Exercise =>
Exact repetition is required: output every record in full.

- - - -

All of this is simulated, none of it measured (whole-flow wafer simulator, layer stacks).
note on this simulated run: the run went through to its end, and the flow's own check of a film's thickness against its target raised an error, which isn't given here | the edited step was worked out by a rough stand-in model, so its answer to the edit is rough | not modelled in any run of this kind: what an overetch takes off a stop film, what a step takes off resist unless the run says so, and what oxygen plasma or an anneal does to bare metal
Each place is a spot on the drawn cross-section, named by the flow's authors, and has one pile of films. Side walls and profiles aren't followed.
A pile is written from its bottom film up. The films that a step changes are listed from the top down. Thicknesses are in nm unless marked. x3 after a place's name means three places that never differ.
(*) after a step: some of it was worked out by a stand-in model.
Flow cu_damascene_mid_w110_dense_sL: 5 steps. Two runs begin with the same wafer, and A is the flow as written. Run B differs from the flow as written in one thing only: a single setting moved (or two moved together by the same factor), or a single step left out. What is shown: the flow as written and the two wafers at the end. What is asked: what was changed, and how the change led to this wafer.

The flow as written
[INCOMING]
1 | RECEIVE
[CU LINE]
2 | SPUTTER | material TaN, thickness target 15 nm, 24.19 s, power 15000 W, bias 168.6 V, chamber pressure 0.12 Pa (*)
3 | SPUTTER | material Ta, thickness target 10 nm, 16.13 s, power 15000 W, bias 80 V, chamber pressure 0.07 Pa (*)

- - - -

Response box =>
All of this is simulated, none of it measured (whole-flow wafer simulator, layer stacks).
note on this simulated run: the run went through to its end, and the flow's own check of a film's thickness against its target raised an error, which isn't given here | the edited step was worked out by a rough stand-in model, so its answer to the edit is rough | not modelled in any run of this kind: what an overetch takes off a stop film, what a step takes off resist unless the run says so, and what oxygen plasma or an anneal does to bare metal
Each place is a spot on the drawn cross-section, named by the flow's authors, and has one pile of films. Side walls and profiles aren't followed.
A pile is written from its bottom film up. The films that a step changes are listed from the top down. Thicknesses are in nm unless marked. x3 after a place's name means three places that never differ.
(*) after a step: some of it was worked out by a stand-in model.
Flow cu_damascene_mid_w110_dense_sL: 5 steps. Two runs begin with the same wafer, and A is the flow as written. Run B differs from the flow as written in one thing only: a single setting moved (or two moved together by the same factor), or a single step left out. What is shown: the flow as written and the two wafers at the end. What is asked: what was changed, and how the change led to this wafer.

The flow as written
[INCOMING]
1 | RECEIVE
[CU LINE]
2 | SPUTTER | material TaN, thickness target 15 nm, 24.19 s, power 15000 W, bias 168.6 V, chamber pressure 0.12 Pa (*)
3 | SPUTTER | material Ta, thickness target 10 nm, 16.13 s, power 15000 W, bias 80 V, chamber pressure 0.07 Pa (*)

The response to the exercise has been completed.